▸ **Work item**: Retype, word for word, every line of the records below starting at the one that contains "11 CMP [height nm 50]" and ending at the one that contains "20 CONFORMAL_DEP [material TiN] [thk nm 5]"; include both of those lines and nothing more.

((

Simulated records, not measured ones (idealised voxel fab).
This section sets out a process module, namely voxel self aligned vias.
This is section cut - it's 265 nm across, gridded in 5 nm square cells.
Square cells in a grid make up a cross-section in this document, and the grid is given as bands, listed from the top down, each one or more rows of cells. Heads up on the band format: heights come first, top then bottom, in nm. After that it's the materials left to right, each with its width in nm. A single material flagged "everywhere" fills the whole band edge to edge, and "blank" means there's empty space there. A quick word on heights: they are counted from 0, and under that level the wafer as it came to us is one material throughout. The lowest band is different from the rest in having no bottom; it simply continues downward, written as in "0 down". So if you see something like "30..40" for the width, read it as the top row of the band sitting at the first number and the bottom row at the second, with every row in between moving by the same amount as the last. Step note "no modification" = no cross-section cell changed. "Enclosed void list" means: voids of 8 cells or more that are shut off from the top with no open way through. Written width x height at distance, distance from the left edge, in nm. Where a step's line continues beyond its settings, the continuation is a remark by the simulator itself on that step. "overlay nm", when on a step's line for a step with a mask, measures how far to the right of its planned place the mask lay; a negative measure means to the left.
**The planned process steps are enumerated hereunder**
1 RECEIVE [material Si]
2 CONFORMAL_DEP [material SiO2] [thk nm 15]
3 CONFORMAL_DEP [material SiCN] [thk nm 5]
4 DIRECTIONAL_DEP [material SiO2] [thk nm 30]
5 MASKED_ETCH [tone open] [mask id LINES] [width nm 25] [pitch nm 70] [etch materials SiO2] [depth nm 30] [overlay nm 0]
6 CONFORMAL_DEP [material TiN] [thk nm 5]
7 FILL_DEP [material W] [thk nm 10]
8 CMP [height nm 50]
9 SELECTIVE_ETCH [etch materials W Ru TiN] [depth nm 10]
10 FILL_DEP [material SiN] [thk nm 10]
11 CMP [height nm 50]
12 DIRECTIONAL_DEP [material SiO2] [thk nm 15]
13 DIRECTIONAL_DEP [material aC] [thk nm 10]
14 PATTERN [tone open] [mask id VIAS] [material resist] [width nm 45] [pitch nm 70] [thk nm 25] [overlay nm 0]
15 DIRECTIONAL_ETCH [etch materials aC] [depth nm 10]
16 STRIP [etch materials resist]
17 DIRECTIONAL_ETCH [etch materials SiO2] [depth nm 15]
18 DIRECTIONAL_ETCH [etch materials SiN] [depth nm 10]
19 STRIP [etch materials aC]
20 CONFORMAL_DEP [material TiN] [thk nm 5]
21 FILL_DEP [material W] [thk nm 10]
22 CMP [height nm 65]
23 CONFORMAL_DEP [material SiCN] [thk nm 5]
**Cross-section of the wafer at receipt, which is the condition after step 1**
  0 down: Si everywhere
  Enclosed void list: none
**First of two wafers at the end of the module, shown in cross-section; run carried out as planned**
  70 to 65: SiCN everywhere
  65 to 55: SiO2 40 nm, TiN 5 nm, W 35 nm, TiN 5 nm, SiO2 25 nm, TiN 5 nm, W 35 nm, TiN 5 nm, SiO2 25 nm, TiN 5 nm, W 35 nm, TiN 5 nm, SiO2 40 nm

))

▸ **Exercise solution**:
11 CMP [height nm 50]
12 DIRECTIONAL_DEP [material SiO2] [thk nm 15]
13 DIRECTIONAL_DEP [material aC] [thk nm 10]
14 PATTERN [tone open] [mask id VIAS] [material resist] [width nm 45] [pitch nm 70] [thk nm 25] [overlay nm 0]
15 DIRECTIONAL_ETCH [etch materials aC] [depth nm 10]
16 STRIP [etch materials resist]
17 DIRECTIONAL_ETCH [etch materials SiO2] [depth nm 15]
18 DIRECTIONAL_ETCH [etch materials SiN] [depth nm 10]
19 STRIP [etch materials aC]
20 CONFORMAL_DEP [material TiN] [thk nm 5]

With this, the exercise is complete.